-- REQUIREMENT --
Exactly the lines from the opening of the data through the line containing "Pictured: cross-section cut, 295" should be reproduced, please, with nothing added.

Segment Start: INFORMATION SUPPLIED

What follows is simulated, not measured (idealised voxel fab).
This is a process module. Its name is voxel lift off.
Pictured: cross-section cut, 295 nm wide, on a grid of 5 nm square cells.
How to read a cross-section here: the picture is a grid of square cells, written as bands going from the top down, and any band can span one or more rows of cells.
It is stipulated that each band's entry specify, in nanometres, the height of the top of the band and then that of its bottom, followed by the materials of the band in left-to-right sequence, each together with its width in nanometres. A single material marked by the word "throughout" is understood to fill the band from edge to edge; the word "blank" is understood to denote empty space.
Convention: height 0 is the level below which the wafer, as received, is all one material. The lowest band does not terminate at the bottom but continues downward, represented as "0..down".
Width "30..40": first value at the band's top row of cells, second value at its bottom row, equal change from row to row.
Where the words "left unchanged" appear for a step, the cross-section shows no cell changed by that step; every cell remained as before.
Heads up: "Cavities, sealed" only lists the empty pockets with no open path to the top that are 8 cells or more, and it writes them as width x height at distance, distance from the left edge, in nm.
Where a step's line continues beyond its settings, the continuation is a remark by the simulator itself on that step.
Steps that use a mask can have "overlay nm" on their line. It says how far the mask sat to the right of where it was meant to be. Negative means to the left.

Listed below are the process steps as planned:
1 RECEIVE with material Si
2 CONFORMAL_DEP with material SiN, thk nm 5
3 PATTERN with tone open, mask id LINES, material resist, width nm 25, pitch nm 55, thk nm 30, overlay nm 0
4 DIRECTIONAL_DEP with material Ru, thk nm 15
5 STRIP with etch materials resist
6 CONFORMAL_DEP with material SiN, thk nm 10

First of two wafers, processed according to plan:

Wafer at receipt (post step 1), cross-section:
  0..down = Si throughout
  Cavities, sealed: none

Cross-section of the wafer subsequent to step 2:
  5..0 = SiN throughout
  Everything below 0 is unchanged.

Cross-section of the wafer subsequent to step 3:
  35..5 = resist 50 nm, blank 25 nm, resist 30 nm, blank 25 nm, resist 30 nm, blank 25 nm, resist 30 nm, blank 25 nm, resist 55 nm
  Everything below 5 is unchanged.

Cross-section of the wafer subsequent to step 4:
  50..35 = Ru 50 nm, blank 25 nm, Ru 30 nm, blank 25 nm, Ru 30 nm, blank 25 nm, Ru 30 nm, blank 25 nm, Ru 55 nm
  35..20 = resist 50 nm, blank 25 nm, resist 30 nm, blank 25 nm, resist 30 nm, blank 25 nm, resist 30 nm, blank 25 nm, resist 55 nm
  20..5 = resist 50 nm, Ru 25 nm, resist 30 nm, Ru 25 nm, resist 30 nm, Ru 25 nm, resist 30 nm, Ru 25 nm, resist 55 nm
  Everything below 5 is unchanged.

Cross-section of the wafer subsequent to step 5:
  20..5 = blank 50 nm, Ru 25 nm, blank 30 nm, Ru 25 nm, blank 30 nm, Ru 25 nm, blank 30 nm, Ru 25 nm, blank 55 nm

Segment End: INFORMATION SUPPLIED

-- EXERCISE RESULT --
What follows is simulated, not measured (idealised voxel fab).
This is a process module. Its name is voxel lift off.
Pictured: cross-section cut, 295 nm wide, on a grid of 5 nm square cells.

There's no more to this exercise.